• **Source material**
● ● ●
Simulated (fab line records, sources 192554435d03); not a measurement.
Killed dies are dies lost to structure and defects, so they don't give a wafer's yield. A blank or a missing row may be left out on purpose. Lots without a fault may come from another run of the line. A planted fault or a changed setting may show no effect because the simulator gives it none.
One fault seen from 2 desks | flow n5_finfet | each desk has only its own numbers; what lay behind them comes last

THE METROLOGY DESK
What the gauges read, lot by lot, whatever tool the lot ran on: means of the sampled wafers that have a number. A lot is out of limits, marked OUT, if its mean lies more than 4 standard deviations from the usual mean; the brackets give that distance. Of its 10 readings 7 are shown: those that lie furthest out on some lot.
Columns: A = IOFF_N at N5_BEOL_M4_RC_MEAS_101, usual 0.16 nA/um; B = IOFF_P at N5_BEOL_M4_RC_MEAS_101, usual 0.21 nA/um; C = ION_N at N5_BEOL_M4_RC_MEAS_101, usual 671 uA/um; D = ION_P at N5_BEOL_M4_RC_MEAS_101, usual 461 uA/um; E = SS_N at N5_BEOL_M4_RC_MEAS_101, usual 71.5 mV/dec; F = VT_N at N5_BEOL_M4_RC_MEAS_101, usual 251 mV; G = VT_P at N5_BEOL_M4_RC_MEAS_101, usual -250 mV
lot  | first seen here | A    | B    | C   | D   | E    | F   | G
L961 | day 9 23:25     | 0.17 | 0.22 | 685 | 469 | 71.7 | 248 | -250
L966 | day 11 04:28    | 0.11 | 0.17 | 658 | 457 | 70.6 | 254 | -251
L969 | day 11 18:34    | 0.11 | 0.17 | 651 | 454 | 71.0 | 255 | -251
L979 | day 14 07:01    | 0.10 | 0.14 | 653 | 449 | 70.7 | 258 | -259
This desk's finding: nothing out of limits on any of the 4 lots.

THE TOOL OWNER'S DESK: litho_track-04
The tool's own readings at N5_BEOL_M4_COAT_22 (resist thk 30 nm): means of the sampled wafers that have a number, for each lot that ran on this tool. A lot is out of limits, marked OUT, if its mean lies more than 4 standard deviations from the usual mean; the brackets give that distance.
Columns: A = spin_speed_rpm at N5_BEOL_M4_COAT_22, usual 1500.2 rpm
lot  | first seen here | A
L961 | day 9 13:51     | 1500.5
● ● ●

Verbatim output is expected for the lines from the start of the data to the line in which "Killed dies are" appears, both included.

• **Written reply**
Simulated (fab line records, sources 192554435d03); not a measurement.
Killed dies are dies lost to structure and defects, so they don't give a wafer's yield. A blank or a missing row may be left out on purpose. Lots without a fault may come from another run of the line. A planted fault or a changed setting may show no effect because the simulator gives it none.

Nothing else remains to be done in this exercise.